# # # # #

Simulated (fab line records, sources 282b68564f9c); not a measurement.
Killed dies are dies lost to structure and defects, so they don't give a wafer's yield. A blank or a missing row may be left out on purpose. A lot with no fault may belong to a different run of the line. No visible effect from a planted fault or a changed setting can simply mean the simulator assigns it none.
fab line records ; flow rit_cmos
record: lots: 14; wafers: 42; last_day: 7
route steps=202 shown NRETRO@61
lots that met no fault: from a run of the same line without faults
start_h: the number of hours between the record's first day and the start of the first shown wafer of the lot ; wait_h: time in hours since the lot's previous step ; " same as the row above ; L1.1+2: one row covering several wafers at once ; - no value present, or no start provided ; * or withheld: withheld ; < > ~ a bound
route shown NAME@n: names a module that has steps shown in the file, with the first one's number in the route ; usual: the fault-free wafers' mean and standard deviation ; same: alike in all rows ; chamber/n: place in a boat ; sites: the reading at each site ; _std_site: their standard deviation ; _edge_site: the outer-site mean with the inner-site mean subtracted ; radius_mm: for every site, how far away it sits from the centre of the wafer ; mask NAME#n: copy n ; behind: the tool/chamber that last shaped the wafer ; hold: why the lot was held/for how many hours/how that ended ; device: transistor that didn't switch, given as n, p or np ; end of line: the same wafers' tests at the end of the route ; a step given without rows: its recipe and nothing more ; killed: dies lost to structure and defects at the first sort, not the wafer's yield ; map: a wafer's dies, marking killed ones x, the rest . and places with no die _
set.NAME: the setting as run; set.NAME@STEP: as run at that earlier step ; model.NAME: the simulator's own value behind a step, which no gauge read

# # # # #

--- Assigned task ---
Write the entries out again, exactly and completely.

--- Solution ---
Simulated (fab line records, sources 282b68564f9c); not a measurement.
Killed dies are dies lost to structure and defects, so they don't give a wafer's yield. A blank or a missing row may be left out on purpose. A lot with no fault may belong to a different run of the line. No visible effect from a planted fault or a changed setting can simply mean the simulator assigns it none.
fab line records ; flow rit_cmos
record: lots: 14; wafers: 42; last_day: 7
route steps=202 shown NRETRO@61
lots that met no fault: from a run of the same line without faults
start_h: the number of hours between the record's first day and the start of the first shown wafer of the lot ; wait_h: time in hours since the lot's previous step ; " same as the row above ; L1.1+2: one row covering several wafers at once ; - no value present, or no start provided ; * or withheld: withheld ; < > ~ a bound
route shown NAME@n: names a module that has steps shown in the file, with the first one's number in the route ; usual: the fault-free wafers' mean and standard deviation ; same: alike in all rows ; chamber/n: place in a boat ; sites: the reading at each site ; _std_site: their standard deviation ; _edge_site: the outer-site mean with the inner-site mean subtracted ; radius_mm: for every site, how far away it sits from the centre of the wafer ; mask NAME#n: copy n ; behind: the tool/chamber that last shaped the wafer ; hold: why the lot was held/for how many hours/how that ended ; device: transistor that didn't switch, given as n, p or np ; end of line: the same wafers' tests at the end of the route ; a step given without rows: its recipe and nothing more ; killed: dies lost to structure and defects at the first sort, not the wafer's yield ; map: a wafer's dies, marking killed ones x, the rest . and places with no die _
set.NAME: the setting as run; set.NAME@STEP: as run at that earlier step ; model.NAME: the simulator's own value behind a step, which no gauge read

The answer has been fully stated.